Brief: Will you quote all of the entries, word for word?

::::::::

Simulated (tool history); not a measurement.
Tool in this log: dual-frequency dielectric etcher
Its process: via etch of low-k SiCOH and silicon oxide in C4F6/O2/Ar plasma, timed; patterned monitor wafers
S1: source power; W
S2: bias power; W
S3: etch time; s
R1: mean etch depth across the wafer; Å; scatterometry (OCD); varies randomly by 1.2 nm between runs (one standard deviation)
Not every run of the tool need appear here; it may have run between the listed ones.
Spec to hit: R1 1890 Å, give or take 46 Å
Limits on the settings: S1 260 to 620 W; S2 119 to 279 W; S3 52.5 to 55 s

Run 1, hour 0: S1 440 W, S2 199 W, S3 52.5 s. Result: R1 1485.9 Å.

::::::::

Exercise solution:
Simulated (tool history); not a measurement.
Tool in this log: dual-frequency dielectric etcher
Its process: via etch of low-k SiCOH and silicon oxide in C4F6/O2/Ar plasma, timed; patterned monitor wafers
S1: source power; W
S2: bias power; W
S3: etch time; s
R1: mean etch depth across the wafer; Å; scatterometry (OCD); varies randomly by 1.2 nm between runs (one standard deviation)
Not every run of the tool need appear here; it may have run between the listed ones.
Spec to hit: R1 1890 Å, give or take 46 Å
Limits on the settings: S1 260 to 620 W; S2 119 to 279 W; S3 52.5 to 55 s

Run 1, hour 0: S1 440 W, S2 199 W, S3 52.5 s. Result: R1 1485.9 Å.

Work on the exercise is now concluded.